— Work item —
Everything from the first line below through the line with "note on this" is to be transcribed exactly, and nothing past it.

== Extracted entries ==

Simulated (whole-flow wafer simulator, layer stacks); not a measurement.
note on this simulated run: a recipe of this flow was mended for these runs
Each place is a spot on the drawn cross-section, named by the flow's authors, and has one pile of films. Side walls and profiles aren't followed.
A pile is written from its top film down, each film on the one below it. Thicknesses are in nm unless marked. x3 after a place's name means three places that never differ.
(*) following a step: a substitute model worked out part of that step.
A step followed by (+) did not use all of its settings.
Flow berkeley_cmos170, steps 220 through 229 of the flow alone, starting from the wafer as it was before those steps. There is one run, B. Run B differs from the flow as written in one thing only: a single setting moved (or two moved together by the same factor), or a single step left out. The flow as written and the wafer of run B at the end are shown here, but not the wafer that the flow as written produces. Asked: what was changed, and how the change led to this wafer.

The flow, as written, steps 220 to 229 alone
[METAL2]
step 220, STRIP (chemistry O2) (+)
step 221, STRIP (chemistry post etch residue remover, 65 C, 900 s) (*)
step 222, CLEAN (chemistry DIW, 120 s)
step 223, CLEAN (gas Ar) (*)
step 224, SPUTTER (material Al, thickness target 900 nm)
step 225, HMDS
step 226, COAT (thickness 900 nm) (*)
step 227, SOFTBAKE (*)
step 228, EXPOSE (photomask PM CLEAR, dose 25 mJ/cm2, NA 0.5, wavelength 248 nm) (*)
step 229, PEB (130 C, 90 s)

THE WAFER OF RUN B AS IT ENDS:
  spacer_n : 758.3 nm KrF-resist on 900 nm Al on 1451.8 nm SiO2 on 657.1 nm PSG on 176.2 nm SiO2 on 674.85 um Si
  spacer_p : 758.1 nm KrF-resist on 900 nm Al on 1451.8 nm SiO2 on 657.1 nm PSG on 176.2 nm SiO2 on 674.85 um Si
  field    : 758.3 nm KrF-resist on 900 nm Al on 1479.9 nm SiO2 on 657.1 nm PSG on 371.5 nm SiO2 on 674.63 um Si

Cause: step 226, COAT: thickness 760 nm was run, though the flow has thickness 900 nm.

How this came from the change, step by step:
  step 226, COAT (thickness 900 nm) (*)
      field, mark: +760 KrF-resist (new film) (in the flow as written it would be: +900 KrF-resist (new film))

===

— Solution —
Simulated (whole-flow wafer simulator, layer stacks); not a measurement.
note on this simulated run: a recipe of this flow was mended for these runs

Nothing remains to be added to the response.